:::

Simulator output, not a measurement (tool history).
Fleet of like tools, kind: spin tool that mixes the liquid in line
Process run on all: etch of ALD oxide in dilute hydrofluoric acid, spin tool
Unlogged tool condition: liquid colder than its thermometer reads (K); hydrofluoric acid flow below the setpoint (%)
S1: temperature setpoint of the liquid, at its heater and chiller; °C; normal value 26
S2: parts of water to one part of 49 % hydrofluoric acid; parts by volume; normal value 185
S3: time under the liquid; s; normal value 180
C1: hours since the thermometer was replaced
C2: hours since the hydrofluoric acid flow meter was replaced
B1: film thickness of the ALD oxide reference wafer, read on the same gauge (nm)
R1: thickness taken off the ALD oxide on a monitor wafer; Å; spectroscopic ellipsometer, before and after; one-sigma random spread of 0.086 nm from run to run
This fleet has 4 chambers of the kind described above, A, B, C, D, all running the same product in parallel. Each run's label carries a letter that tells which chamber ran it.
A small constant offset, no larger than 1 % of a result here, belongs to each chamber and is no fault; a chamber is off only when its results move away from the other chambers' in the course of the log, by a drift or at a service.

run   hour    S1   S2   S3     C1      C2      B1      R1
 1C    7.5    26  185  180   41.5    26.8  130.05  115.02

:::

Exercise: Although the records may continue, retype only the lines from the first one through the one containing "C1: hours since the thermometer was replaced", exactly as they appear.

Response box:
Simulator output, not a measurement (tool history).
Fleet of like tools, kind: spin tool that mixes the liquid in line
Process run on all: etch of ALD oxide in dilute hydrofluoric acid, spin tool
Unlogged tool condition: liquid colder than its thermometer reads (K); hydrofluoric acid flow below the setpoint (%)
S1: temperature setpoint of the liquid, at its heater and chiller; °C; normal value 26
S2: parts of water to one part of 49 % hydrofluoric acid; parts by volume; normal value 185
S3: time under the liquid; s; normal value 180
C1: hours since the thermometer was replaced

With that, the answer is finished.